------------------------------

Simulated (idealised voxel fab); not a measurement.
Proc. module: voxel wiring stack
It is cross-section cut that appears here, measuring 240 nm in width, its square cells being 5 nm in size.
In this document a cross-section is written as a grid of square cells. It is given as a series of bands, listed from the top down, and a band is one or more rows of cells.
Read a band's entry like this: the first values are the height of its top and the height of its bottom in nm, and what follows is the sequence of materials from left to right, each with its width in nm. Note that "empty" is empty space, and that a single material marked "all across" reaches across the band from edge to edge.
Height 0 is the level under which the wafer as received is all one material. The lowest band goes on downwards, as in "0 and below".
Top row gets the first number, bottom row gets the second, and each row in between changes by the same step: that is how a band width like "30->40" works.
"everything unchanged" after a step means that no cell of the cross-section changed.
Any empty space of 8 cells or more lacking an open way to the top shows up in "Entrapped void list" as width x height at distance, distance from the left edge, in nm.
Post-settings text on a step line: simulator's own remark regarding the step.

------------------------------

◆ **Required action**
Your task is to retype all of the records exactly.

◆ **Exercise output**
Simulated (idealised voxel fab); not a measurement.
Proc. module: voxel wiring stack
It is cross-section cut that appears here, measuring 240 nm in width, its square cells being 5 nm in size.
In this document a cross-section is written as a grid of square cells. It is given as a series of bands, listed from the top down, and a band is one or more rows of cells.
Read a band's entry like this: the first values are the height of its top and the height of its bottom in nm, and what follows is the sequence of materials from left to right, each with its width in nm. Note that "empty" is empty space, and that a single material marked "all across" reaches across the band from edge to edge.
Height 0 is the level under which the wafer as received is all one material. The lowest band goes on downwards, as in "0 and below".
Top row gets the first number, bottom row gets the second, and each row in between changes by the same step: that is how a band width like "30->40" works.
"everything unchanged" after a step means that no cell of the cross-section changed.
Any empty space of 8 cells or more lacking an open way to the top shows up in "Entrapped void list" as width x height at distance, distance from the left edge, in nm.
Post-settings text on a step line: simulator's own remark regarding the step.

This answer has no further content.